Exercise
Begin at the line below that has "Take the left" and stop after the line that has "Question 4 (3 marks)". Please restate only those lines, word for word.

****************

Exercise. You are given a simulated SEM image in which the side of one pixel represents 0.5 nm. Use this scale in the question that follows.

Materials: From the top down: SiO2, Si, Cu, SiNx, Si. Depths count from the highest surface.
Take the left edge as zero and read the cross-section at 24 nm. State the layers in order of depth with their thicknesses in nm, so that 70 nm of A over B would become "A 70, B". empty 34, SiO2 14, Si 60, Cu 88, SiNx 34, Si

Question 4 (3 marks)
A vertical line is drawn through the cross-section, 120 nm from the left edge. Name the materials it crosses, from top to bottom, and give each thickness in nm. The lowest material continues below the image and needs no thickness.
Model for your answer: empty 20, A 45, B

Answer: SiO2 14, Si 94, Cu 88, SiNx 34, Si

****************

Response
Take the left edge as zero and read the cross-section at 24 nm. State the layers in order of depth with their thicknesses in nm, so that 70 nm of A over B would become "A 70, B". empty 34, SiO2 14, Si 60, Cu 88, SiNx 34, Si

Question 4 (3 marks)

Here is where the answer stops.